INFORMATION:
Content starts
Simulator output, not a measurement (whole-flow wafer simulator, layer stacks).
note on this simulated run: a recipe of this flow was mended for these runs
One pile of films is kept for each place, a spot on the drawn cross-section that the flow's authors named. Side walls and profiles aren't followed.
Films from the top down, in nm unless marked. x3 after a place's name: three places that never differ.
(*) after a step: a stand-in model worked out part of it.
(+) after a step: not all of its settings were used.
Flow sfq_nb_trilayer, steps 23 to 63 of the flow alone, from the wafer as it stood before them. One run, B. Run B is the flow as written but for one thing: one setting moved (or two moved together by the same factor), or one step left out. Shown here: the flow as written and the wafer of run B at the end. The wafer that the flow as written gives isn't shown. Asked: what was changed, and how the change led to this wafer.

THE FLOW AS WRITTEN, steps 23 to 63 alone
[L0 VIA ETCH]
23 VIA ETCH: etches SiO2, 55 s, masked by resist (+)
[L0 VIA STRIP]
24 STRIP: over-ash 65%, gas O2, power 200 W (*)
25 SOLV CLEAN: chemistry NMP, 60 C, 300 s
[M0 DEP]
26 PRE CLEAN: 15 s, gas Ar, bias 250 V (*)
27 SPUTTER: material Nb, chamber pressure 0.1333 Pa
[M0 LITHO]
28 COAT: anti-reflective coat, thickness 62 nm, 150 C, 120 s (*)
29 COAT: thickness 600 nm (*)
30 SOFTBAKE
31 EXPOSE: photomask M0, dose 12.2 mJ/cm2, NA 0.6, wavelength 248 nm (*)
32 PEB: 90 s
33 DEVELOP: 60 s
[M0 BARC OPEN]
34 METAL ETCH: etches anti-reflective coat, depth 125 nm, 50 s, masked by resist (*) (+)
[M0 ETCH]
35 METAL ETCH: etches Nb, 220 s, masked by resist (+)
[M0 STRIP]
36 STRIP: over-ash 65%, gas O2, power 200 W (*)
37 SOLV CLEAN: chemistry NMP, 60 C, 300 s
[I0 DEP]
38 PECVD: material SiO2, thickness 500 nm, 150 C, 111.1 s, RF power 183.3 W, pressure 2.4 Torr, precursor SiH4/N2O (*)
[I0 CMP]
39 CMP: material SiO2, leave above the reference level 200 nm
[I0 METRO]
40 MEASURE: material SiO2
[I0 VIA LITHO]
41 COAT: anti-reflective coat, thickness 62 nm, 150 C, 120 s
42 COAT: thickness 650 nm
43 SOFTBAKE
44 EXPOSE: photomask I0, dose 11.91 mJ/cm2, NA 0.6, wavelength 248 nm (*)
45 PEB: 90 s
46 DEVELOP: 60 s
Content ends

TASK ITEM: Lines from the top of the data above through the line containing "45 PEB: 90 s" must be repeated exactly. All other lines stay out.

YOUR SOLUTION:
Simulator output, not a measurement (whole-flow wafer simulator, layer stacks).
note on this simulated run: a recipe of this flow was mended for these runs
One pile of films is kept for each place, a spot on the drawn cross-section that the flow's authors named. Side walls and profiles aren't followed.
Films from the top down, in nm unless marked. x3 after a place's name: three places that never differ.
(*) after a step: a stand-in model worked out part of it.
(+) after a step: not all of its settings were used.
Flow sfq_nb_trilayer, steps 23 to 63 of the flow alone, from the wafer as it stood before them. One run, B. Run B is the flow as written but for one thing: one setting moved (or two moved together by the same factor), or one step left out. Shown here: the flow as written and the wafer of run B at the end. The wafer that the flow as written gives isn't shown. Asked: what was changed, and how the change led to this wafer.

THE FLOW AS WRITTEN, steps 23 to 63 alone
[L0 VIA ETCH]
23 VIA ETCH: etches SiO2, 55 s, masked by resist (+)
[L0 VIA STRIP]
24 STRIP: over-ash 65%, gas O2, power 200 W (*)
25 SOLV CLEAN: chemistry NMP, 60 C, 300 s
[M0 DEP]
26 PRE CLEAN: 15 s, gas Ar, bias 250 V (*)
27 SPUTTER: material Nb, chamber pressure 0.1333 Pa
[M0 LITHO]
28 COAT: anti-reflective coat, thickness 62 nm, 150 C, 120 s (*)
29 COAT: thickness 600 nm (*)
30 SOFTBAKE
31 EXPOSE: photomask M0, dose 12.2 mJ/cm2, NA 0.6, wavelength 248 nm (*)
32 PEB: 90 s
33 DEVELOP: 60 s
[M0 BARC OPEN]
34 METAL ETCH: etches anti-reflective coat, depth 125 nm, 50 s, masked by resist (*) (+)
[M0 ETCH]
35 METAL ETCH: etches Nb, 220 s, masked by resist (+)
[M0 STRIP]
36 STRIP: over-ash 65%, gas O2, power 200 W (*)
37 SOLV CLEAN: chemistry NMP, 60 C, 300 s
[I0 DEP]
38 PECVD: material SiO2, thickness 500 nm, 150 C, 111.1 s, RF power 183.3 W, pressure 2.4 Torr, precursor SiH4/N2O (*)
[I0 CMP]
39 CMP: material SiO2, leave above the reference level 200 nm
[I0 METRO]
40 MEASURE: material SiO2
[I0 VIA LITHO]
41 COAT: anti-reflective coat, thickness 62 nm, 150 C, 120 s
42 COAT: thickness 650 nm
43 SOFTBAKE
44 EXPOSE: photomask I0, dose 11.91 mJ/cm2, NA 0.6, wavelength 248 nm (*)
45 PEB: 90 s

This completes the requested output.